## Required action
Working from the entries below, give again each line from the first through the one containing "14: MASKED_ETCH, tone", exactly and with nothing else.

## Source information
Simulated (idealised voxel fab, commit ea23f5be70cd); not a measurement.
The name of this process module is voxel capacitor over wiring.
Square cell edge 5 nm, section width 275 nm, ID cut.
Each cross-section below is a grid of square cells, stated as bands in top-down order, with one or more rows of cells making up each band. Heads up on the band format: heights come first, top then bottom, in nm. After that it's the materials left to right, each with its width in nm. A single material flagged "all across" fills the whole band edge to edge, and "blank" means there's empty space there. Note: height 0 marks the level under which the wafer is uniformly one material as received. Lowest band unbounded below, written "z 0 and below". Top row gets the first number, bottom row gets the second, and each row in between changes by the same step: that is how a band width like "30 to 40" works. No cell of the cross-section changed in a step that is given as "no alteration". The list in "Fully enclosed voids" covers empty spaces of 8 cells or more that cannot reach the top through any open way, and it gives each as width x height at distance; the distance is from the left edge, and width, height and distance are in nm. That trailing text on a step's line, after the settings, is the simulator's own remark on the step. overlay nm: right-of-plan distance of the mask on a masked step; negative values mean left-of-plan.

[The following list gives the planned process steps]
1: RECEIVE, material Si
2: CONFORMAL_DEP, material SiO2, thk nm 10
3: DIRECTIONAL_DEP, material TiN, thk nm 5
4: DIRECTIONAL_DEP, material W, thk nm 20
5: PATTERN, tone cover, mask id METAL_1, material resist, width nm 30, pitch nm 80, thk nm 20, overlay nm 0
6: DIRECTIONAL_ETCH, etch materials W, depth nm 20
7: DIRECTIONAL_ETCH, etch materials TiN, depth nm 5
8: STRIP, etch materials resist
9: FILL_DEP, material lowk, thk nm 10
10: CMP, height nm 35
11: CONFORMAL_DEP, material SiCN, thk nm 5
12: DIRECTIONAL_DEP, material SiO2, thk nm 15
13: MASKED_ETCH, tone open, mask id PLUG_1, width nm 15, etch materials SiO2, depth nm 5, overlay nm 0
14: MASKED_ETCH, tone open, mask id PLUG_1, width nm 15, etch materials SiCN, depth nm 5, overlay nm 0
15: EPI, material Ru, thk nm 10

## Answer space
Simulated (idealised voxel fab, commit ea23f5be70cd); not a measurement.
The name of this process module is voxel capacitor over wiring.
Square cell edge 5 nm, section width 275 nm, ID cut.
Each cross-section below is a grid of square cells, stated as bands in top-down order, with one or more rows of cells making up each band. Heads up on the band format: heights come first, top then bottom, in nm. After that it's the materials left to right, each with its width in nm. A single material flagged "all across" fills the whole band edge to edge, and "blank" means there's empty space there. Note: height 0 marks the level under which the wafer is uniformly one material as received. Lowest band unbounded below, written "z 0 and below". Top row gets the first number, bottom row gets the second, and each row in between changes by the same step: that is how a band width like "30 to 40" works. No cell of the cross-section changed in a step that is given as "no alteration". The list in "Fully enclosed voids" covers empty spaces of 8 cells or more that cannot reach the top through any open way, and it gives each as width x height at distance; the distance is from the left edge, and width, height and distance are in nm. That trailing text on a step's line, after the settings, is the simulator's own remark on the step. overlay nm: right-of-plan distance of the mask on a masked step; negative values mean left-of-plan.

[The following list gives the planned process steps]
1: RECEIVE, material Si
2: CONFORMAL_DEP, material SiO2, thk nm 10
3: DIRECTIONAL_DEP, material TiN, thk nm 5
4: DIRECTIONAL_DEP, material W, thk nm 20
5: PATTERN, tone cover, mask id METAL_1, material resist, width nm 30, pitch nm 80, thk nm 20, overlay nm 0
6: DIRECTIONAL_ETCH, etch materials W, depth nm 20
7: DIRECTIONAL_ETCH, etch materials TiN, depth nm 5
8: STRIP, etch materials resist
9: FILL_DEP, material lowk, thk nm 10
10: CMP, height nm 35
11: CONFORMAL_DEP, material SiCN, thk nm 5
12: DIRECTIONAL_DEP, material SiO2, thk nm 15
13: MASKED_ETCH, tone open, mask id PLUG_1, width nm 15, etch materials SiO2, depth nm 5, overlay nm 0
14: MASKED_ETCH, tone open, mask id PLUG_1, width nm 15, etch materials SiCN, depth nm 5, overlay nm 0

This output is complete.